*Exercise data:*
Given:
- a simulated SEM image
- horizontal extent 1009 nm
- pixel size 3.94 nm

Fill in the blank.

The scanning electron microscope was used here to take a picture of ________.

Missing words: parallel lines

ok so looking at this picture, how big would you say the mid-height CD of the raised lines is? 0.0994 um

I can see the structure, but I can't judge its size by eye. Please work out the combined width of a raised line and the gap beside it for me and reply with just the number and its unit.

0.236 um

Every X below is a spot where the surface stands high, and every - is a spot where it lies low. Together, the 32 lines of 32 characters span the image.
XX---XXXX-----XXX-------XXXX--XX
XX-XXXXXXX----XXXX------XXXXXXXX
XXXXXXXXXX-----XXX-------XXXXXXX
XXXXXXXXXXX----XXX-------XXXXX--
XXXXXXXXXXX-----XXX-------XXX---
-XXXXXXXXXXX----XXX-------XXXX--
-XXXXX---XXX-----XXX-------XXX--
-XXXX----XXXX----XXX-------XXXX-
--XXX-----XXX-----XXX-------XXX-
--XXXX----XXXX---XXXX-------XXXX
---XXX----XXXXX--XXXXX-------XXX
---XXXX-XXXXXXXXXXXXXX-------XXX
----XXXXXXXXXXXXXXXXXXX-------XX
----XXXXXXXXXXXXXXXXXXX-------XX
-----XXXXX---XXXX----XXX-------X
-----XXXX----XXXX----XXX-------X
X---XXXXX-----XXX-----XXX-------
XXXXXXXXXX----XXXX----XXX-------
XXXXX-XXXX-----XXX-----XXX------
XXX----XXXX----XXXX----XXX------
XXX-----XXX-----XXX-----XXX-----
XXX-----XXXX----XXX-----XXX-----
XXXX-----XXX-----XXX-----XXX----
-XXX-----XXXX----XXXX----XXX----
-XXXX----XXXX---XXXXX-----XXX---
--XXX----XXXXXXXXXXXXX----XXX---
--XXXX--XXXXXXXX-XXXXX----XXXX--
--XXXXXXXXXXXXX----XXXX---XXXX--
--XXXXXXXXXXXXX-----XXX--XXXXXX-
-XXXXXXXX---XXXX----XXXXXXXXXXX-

*Activity:*
Taking the line with "Fill in the blank." as the first and the line with "ok so looking" as the last, retype that stretch of the data above exactly, with no other lines.

*Exercise result:*
Fill in the blank.

The scanning electron microscope was used here to take a picture of ________.

Missing words: parallel lines

ok so looking at this picture, how big would you say the mid-height CD of the raised lines is? 0.0994 um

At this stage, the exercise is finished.